_Assignment_
Word for word, restate each of the records below.

-------------------------
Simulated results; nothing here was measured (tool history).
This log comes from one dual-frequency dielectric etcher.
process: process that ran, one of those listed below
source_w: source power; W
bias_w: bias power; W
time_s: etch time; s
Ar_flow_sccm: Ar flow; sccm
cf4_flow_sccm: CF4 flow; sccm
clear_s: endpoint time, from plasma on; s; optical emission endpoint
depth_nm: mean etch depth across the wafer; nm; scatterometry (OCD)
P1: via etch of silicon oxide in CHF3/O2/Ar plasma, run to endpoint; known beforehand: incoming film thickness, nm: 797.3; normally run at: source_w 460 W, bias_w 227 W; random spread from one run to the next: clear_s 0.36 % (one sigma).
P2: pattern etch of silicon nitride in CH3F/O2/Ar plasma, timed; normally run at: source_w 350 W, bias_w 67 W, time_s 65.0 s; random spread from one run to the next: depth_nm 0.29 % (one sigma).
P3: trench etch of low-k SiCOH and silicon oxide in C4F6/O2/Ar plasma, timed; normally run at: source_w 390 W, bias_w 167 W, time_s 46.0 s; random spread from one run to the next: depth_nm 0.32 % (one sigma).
-------------------------

_Task result_
Simulated results; nothing here was measured (tool history).
This log comes from one dual-frequency dielectric etcher.
process: process that ran, one of those listed below
source_w: source power; W
bias_w: bias power; W
time_s: etch time; s
Ar_flow_sccm: Ar flow; sccm
cf4_flow_sccm: CF4 flow; sccm
clear_s: endpoint time, from plasma on; s; optical emission endpoint
depth_nm: mean etch depth across the wafer; nm; scatterometry (OCD)
P1: via etch of silicon oxide in CHF3/O2/Ar plasma, run to endpoint; known beforehand: incoming film thickness, nm: 797.3; normally run at: source_w 460 W, bias_w 227 W; random spread from one run to the next: clear_s 0.36 % (one sigma).
P2: pattern etch of silicon nitride in CH3F/O2/Ar plasma, timed; normally run at: source_w 350 W, bias_w 67 W, time_s 65.0 s; random spread from one run to the next: depth_nm 0.29 % (one sigma).
P3: trench etch of low-k SiCOH and silicon oxide in C4F6/O2/Ar plasma, timed; normally run at: source_w 390 W, bias_w 167 W, time_s 46.0 s; random spread from one run to the next: depth_nm 0.32 % (one sigma).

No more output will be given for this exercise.